## Extracted data
BEGIN

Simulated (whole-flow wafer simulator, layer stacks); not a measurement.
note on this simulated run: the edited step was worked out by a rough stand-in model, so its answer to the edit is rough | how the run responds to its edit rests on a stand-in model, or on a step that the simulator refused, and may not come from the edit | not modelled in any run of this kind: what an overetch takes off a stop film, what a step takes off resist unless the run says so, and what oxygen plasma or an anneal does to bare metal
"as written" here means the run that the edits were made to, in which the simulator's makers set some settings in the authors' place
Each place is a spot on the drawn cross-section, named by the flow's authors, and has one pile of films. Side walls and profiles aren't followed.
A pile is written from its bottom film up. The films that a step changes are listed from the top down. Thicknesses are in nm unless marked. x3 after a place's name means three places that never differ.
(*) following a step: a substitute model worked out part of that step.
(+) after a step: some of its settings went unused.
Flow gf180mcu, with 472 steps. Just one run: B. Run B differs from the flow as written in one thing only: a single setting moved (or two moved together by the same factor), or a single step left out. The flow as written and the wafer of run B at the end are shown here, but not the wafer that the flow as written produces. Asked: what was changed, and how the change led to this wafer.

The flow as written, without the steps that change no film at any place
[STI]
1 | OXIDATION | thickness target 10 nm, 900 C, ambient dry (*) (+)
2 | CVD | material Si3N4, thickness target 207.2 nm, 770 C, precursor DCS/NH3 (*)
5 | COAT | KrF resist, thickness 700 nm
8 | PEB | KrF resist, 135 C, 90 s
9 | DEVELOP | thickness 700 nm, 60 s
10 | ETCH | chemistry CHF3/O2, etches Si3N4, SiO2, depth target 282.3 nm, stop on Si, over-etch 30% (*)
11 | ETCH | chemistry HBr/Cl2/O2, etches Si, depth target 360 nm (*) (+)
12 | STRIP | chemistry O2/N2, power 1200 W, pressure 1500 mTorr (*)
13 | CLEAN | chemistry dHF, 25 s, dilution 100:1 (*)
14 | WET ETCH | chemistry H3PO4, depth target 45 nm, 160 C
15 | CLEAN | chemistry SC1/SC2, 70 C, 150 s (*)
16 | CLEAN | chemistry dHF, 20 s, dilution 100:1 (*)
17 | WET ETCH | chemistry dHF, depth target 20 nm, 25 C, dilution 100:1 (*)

END

Leave out every line after the one with "note on this". Reproduce the material above exactly from its first line through that line.

## Task response
Simulated (whole-flow wafer simulator, layer stacks); not a measurement.
note on this simulated run: the edited step was worked out by a rough stand-in model, so its answer to the edit is rough | how the run responds to its edit rests on a stand-in model, or on a step that the simulator refused, and may not come from the edit | not modelled in any run of this kind: what an overetch takes off a stop film, what a step takes off resist unless the run says so, and what oxygen plasma or an anneal does to bare metal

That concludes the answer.